Restate word for word the entries below, starting with the line with "Killed dies count" and continuing through the line with "1. From day". Include both of those lines and no others.

*** Dataset content Section Begins ***
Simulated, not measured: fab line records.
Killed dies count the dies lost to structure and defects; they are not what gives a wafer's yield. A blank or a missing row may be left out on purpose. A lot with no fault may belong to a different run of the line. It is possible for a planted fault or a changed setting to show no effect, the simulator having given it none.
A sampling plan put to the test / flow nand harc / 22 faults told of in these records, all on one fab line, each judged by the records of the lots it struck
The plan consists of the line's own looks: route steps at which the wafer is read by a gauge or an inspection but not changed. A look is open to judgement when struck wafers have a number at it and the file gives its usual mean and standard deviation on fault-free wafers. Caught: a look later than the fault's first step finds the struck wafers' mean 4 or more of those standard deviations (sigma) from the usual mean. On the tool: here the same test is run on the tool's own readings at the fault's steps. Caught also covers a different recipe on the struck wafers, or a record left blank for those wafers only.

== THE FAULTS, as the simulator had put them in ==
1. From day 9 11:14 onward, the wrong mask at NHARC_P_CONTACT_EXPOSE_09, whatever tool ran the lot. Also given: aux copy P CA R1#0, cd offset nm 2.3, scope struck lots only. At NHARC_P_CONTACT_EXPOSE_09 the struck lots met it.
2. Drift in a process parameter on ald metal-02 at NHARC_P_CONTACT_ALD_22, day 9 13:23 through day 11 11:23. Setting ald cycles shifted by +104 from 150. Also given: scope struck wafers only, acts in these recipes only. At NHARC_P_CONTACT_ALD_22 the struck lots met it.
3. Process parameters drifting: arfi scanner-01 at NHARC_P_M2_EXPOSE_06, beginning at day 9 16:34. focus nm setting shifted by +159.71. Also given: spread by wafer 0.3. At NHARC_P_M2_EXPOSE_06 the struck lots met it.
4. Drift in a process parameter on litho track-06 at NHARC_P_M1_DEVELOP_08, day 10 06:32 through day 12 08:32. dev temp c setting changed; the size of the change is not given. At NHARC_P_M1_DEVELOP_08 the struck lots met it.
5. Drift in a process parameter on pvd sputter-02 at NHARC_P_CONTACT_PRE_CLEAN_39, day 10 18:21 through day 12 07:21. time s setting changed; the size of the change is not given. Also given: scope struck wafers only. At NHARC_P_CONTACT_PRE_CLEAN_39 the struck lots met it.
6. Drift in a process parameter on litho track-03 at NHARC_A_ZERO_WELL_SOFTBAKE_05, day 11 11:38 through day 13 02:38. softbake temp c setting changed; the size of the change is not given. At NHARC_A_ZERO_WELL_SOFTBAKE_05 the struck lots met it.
*** Dataset content Section Ends ***

### Response
Killed dies count the dies lost to structure and defects; they are not what gives a wafer's yield. A blank or a missing row may be left out on purpose. A lot with no fault may belong to a different run of the line. It is possible for a planted fault or a changed setting to show no effect, the simulator having given it none.
A sampling plan put to the test / flow nand harc / 22 faults told of in these records, all on one fab line, each judged by the records of the lots it struck
The plan consists of the line's own looks: route steps at which the wafer is read by a gauge or an inspection but not changed. A look is open to judgement when struck wafers have a number at it and the file gives its usual mean and standard deviation on fault-free wafers. Caught: a look later than the fault's first step finds the struck wafers' mean 4 or more of those standard deviations (sigma) from the usual mean. On the tool: here the same test is run on the tool's own readings at the fault's steps. Caught also covers a different recipe on the struck wafers, or a record left blank for those wafers only.

== THE FAULTS, as the simulator had put them in ==
1. From day 9 11:14 onward, the wrong mask at NHARC_P_CONTACT_EXPOSE_09, whatever tool ran the lot. Also given: aux copy P CA R1#0, cd offset nm 2.3, scope struck lots only. At NHARC_P_CONTACT_EXPOSE_09 the struck lots met it.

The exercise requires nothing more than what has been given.